» **Assignment**:
Among the entries below, find the line with "3,0.242,120,2.1,0.84,1.0,21,48.271", then quote it and each following line up to and including the line with "7,1.046,105,1.7,0.84,1.0,21,?", and nothing else.

» **Dataset**:
>>>>>

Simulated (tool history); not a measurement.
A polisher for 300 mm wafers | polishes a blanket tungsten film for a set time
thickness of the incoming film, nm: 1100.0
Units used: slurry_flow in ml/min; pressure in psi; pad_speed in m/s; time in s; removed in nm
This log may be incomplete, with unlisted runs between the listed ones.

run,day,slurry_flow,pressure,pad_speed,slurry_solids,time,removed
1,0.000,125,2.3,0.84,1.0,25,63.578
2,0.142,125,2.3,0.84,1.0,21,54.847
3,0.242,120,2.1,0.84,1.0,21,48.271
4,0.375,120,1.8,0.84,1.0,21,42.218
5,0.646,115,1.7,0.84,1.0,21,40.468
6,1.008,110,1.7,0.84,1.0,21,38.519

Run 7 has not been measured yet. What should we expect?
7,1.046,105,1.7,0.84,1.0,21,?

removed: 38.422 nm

<<<<<

» **Written response**:
3,0.242,120,2.1,0.84,1.0,21,48.271
4,0.375,120,1.8,0.84,1.0,21,42.218
5,0.646,115,1.7,0.84,1.0,21,40.468
6,1.008,110,1.7,0.84,1.0,21,38.519

Run 7 has not been measured yet. What should we expect?
7,1.046,105,1.7,0.84,1.0,21,?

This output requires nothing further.